Given records –
= = =

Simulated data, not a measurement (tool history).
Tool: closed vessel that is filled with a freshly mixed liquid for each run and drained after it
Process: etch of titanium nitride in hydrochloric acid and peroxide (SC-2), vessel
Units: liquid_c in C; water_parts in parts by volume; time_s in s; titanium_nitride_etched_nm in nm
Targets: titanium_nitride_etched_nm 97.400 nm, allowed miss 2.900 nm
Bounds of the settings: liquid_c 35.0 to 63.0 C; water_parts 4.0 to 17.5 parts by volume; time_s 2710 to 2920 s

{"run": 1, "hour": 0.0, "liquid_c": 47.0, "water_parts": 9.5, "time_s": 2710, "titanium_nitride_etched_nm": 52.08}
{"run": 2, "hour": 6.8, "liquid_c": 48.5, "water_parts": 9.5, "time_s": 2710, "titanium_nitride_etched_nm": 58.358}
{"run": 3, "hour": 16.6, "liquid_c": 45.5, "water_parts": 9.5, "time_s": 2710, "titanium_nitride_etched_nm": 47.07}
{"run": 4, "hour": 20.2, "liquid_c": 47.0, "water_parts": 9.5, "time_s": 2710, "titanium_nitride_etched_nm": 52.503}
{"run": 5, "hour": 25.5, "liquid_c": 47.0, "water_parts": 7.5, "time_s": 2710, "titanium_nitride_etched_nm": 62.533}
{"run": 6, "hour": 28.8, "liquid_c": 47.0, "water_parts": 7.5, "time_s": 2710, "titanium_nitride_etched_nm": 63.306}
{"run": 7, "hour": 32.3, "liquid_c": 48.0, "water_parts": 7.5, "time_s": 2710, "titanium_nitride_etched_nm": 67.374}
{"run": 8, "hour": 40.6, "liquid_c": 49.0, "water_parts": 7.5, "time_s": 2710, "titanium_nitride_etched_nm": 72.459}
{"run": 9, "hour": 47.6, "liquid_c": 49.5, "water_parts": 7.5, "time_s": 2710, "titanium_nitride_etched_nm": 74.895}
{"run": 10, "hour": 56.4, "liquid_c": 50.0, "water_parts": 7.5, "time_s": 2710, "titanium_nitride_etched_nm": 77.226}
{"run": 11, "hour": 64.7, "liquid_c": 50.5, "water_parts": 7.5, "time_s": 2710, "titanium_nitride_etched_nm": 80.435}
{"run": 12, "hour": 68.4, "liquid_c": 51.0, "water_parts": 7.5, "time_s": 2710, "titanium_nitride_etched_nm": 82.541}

= = =

Task item –
Repeat exactly the lines of the listing from its first line through the line that holds "Bounds of the". Nothing else should appear.

Problem solution –
Simulated data, not a measurement (tool history).
Tool: closed vessel that is filled with a freshly mixed liquid for each run and drained after it
Process: etch of titanium nitride in hydrochloric acid and peroxide (SC-2), vessel
Units: liquid_c in C; water_parts in parts by volume; time_s in s; titanium_nitride_etched_nm in nm
Targets: titanium_nitride_etched_nm 97.400 nm, allowed miss 2.900 nm
Bounds of the settings: liquid_c 35.0 to 63.0 C; water_parts 4.0 to 17.5 parts by volume; time_s 2710 to 2920 s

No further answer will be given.